Work item: Each record below must be returned exactly, with no line left out.

Dataset records:
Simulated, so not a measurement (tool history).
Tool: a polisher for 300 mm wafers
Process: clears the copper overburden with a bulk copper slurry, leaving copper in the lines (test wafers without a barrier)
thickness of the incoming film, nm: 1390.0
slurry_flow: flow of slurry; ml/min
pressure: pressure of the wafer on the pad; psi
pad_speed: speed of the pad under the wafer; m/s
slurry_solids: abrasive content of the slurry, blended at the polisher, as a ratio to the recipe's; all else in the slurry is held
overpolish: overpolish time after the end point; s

Task answer:
Simulated, so not a measurement (tool history).
Tool: a polisher for 300 mm wafers
Process: clears the copper overburden with a bulk copper slurry, leaving copper in the lines (test wafers without a barrier)
thickness of the incoming film, nm: 1390.0
slurry_flow: flow of slurry; ml/min
pressure: pressure of the wafer on the pad; psi
pad_speed: speed of the pad under the wafer; m/s
slurry_solids: abrasive content of the slurry, blended at the polisher, as a ratio to the recipe's; all else in the slurry is held
overpolish: overpolish time after the end point; s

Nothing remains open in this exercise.